*Recorded data*
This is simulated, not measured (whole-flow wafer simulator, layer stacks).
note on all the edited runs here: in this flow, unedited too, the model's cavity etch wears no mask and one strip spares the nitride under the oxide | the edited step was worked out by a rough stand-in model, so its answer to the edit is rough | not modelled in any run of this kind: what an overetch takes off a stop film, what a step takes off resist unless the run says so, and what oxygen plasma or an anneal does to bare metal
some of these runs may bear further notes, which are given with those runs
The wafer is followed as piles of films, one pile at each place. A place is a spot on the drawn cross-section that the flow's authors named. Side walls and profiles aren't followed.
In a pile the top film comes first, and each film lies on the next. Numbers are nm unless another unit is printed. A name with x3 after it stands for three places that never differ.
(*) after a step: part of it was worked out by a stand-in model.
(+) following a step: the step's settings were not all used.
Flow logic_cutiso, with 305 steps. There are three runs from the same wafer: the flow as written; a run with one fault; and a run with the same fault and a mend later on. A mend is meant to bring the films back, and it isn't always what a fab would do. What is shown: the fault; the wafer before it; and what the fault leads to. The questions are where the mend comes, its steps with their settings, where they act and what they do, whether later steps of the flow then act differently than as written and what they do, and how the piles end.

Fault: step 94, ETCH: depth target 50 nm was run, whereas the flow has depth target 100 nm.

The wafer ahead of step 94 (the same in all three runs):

*Work instruction*
Would you restate exactly the lines of the material above, from its opening line through the line with "(+) following a", and output only those?

*Exercise result*
This is simulated, not measured (whole-flow wafer simulator, layer stacks).
note on all the edited runs here: in this flow, unedited too, the model's cavity etch wears no mask and one strip spares the nitride under the oxide | the edited step was worked out by a rough stand-in model, so its answer to the edit is rough | not modelled in any run of this kind: what an overetch takes off a stop film, what a step takes off resist unless the run says so, and what oxygen plasma or an anneal does to bare metal
some of these runs may bear further notes, which are given with those runs
The wafer is followed as piles of films, one pile at each place. A place is a spot on the drawn cross-section that the flow's authors named. Side walls and profiles aren't followed.
In a pile the top film comes first, and each film lies on the next. Numbers are nm unless another unit is printed. A name with x3 after it stands for three places that never differ.
(*) after a step: part of it was worked out by a stand-in model.
(+) following a step: the step's settings were not all used.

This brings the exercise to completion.